*TASK ITEM*: Repeat exactly, and only, the lines below starting at the line that contains "What does the tool deliver on the next run?" and ending at the line that contains "endpoint time (s): 63.846", inclusive of both.

*DATA*:
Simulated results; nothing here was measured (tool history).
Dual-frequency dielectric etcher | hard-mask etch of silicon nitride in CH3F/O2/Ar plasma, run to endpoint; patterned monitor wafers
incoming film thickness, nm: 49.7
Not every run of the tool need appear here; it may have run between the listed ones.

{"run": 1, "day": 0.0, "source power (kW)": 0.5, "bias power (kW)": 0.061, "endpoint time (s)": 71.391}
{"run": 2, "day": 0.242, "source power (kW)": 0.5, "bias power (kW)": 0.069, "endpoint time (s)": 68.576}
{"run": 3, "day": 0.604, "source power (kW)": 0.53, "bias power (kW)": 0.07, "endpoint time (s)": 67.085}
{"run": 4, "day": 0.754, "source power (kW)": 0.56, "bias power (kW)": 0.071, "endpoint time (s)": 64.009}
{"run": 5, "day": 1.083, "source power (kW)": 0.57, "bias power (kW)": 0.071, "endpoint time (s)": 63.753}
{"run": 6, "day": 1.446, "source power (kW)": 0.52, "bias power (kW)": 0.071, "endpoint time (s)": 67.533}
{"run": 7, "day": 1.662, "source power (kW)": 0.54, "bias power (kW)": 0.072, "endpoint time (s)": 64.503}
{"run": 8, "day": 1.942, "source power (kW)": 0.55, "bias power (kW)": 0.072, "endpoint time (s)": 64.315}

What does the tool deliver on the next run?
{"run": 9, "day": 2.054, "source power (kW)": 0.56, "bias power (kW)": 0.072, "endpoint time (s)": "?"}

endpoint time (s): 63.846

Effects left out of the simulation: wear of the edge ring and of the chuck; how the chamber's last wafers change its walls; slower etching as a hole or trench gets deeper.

*WRITTEN ANSWER*:
What does the tool deliver on the next run?
{"run": 9, "day": 2.054, "source power (kW)": 0.56, "bias power (kW)": 0.072, "endpoint time (s)": "?"}

endpoint time (s): 63.846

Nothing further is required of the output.